**Work order**. The listing should be returned in its entirety, exactly as given.

━━━━

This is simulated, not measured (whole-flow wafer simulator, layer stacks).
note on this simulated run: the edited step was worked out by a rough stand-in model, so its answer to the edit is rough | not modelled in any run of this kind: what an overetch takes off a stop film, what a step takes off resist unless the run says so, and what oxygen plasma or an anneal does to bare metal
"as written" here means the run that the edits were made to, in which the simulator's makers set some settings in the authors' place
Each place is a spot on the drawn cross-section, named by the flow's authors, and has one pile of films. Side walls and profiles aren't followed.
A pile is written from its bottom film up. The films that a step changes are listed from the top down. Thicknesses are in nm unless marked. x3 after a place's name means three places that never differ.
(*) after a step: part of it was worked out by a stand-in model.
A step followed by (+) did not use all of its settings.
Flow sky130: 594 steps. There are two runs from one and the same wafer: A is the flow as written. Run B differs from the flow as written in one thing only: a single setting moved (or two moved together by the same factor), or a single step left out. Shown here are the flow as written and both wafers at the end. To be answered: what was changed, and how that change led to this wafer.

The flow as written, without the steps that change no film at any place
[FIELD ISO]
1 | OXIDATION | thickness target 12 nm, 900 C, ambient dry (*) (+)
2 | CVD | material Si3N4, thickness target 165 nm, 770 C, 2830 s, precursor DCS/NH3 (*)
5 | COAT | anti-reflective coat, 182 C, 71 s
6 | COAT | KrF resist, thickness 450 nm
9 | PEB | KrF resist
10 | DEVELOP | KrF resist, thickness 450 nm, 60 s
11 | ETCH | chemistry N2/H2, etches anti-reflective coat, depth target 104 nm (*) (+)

━━━━

**Exercise response**.
This is simulated, not measured (whole-flow wafer simulator, layer stacks).
note on this simulated run: the edited step was worked out by a rough stand-in model, so its answer to the edit is rough | not modelled in any run of this kind: what an overetch takes off a stop film, what a step takes off resist unless the run says so, and what oxygen plasma or an anneal does to bare metal
"as written" here means the run that the edits were made to, in which the simulator's makers set some settings in the authors' place
Each place is a spot on the drawn cross-section, named by the flow's authors, and has one pile of films. Side walls and profiles aren't followed.
A pile is written from its bottom film up. The films that a step changes are listed from the top down. Thicknesses are in nm unless marked. x3 after a place's name means three places that never differ.
(*) after a step: part of it was worked out by a stand-in model.
A step followed by (+) did not use all of its settings.
Flow sky130: 594 steps. There are two runs from one and the same wafer: A is the flow as written. Run B differs from the flow as written in one thing only: a single setting moved (or two moved together by the same factor), or a single step left out. Shown here are the flow as written and both wafers at the end. To be answered: what was changed, and how that change led to this wafer.

The flow as written, without the steps that change no film at any place
[FIELD ISO]
1 | OXIDATION | thickness target 12 nm, 900 C, ambient dry (*) (+)
2 | CVD | material Si3N4, thickness target 165 nm, 770 C, 2830 s, precursor DCS/NH3 (*)
5 | COAT | anti-reflective coat, 182 C, 71 s
6 | COAT | KrF resist, thickness 450 nm
9 | PEB | KrF resist
10 | DEVELOP | KrF resist, thickness 450 nm, 60 s
11 | ETCH | chemistry N2/H2, etches anti-reflective coat, depth target 104 nm (*) (+)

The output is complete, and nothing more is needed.